**Action item:**
Write out every record below exactly as it appears.

---+---
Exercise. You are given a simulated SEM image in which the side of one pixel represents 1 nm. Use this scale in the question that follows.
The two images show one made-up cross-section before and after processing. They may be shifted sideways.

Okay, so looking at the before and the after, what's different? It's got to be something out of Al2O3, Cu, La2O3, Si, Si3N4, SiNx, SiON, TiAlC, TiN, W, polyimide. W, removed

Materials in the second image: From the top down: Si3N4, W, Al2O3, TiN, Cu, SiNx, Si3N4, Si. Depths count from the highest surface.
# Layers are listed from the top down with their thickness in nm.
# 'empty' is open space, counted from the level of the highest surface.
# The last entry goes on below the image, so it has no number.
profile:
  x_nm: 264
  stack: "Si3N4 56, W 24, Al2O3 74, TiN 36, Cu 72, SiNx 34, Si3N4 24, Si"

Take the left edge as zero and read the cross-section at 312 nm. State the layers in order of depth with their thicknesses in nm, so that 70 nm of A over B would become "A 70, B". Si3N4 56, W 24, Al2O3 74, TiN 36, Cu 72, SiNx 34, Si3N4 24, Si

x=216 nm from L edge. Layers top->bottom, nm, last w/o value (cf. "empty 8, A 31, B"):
---+---

**Written answer:**
Exercise. You are given a simulated SEM image in which the side of one pixel represents 1 nm. Use this scale in the question that follows.
The two images show one made-up cross-section before and after processing. They may be shifted sideways.

Okay, so looking at the before and the after, what's different? It's got to be something out of Al2O3, Cu, La2O3, Si, Si3N4, SiNx, SiON, TiAlC, TiN, W, polyimide. W, removed

Materials in the second image: From the top down: Si3N4, W, Al2O3, TiN, Cu, SiNx, Si3N4, Si. Depths count from the highest surface.
# Layers are listed from the top down with their thickness in nm.
# 'empty' is open space, counted from the level of the highest surface.
# The last entry goes on below the image, so it has no number.
profile:
  x_nm: 264
  stack: "Si3N4 56, W 24, Al2O3 74, TiN 36, Cu 72, SiNx 34, Si3N4 24, Si"

Take the left edge as zero and read the cross-section at 312 nm. State the layers in order of depth with their thicknesses in nm, so that 70 nm of A over B would become "A 70, B". Si3N4 56, W 24, Al2O3 74, TiN 36, Cu 72, SiNx 34, Si3N4 24, Si

x=216 nm from L edge. Layers top->bottom, nm, last w/o value (cf. "empty 8, A 31, B"):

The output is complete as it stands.